Exercise data -
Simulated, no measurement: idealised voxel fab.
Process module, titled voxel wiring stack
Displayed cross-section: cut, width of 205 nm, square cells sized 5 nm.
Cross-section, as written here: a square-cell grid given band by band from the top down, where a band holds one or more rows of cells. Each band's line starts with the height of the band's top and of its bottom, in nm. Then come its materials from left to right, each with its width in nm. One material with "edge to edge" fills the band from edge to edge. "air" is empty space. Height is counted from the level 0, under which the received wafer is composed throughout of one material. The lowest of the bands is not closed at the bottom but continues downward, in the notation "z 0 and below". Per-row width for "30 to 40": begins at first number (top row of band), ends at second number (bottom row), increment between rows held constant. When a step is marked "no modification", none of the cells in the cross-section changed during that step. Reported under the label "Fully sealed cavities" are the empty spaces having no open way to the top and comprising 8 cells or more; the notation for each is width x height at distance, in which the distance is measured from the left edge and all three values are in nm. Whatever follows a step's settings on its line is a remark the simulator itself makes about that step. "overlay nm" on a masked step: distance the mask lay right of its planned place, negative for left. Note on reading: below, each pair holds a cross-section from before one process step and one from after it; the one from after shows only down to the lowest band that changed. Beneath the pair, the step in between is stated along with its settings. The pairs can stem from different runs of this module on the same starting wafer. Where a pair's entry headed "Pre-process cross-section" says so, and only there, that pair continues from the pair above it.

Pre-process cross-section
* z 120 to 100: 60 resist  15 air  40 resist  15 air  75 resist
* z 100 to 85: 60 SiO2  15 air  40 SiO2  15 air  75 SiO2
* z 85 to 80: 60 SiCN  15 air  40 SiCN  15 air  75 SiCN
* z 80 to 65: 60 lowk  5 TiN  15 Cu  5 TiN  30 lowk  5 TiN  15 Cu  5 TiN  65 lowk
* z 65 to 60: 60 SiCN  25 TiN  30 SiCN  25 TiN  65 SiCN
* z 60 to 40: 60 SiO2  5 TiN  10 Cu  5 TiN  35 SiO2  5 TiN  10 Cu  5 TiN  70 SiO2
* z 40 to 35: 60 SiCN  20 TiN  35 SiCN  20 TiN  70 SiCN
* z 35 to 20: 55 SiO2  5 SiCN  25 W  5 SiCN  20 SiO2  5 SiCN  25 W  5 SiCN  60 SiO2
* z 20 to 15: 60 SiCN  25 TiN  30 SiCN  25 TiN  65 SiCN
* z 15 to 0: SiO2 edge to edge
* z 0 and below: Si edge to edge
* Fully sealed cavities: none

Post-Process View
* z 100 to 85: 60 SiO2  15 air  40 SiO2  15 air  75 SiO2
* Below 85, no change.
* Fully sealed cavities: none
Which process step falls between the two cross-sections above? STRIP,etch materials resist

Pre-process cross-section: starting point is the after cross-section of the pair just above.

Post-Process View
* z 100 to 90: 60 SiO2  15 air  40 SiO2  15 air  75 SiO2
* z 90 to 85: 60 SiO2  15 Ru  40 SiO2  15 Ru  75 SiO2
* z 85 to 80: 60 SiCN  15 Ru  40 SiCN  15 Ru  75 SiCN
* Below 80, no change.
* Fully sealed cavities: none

Assigned task - Quote verbatim the opening lines of the listing above, ending with the line where "Displayed cross-section: cut, width" appears; include both endpoints and nothing more.

Written answer -
Simulated, no measurement: idealised voxel fab.
Process module, titled voxel wiring stack
Displayed cross-section: cut, width of 205 nm, square cells sized 5 nm.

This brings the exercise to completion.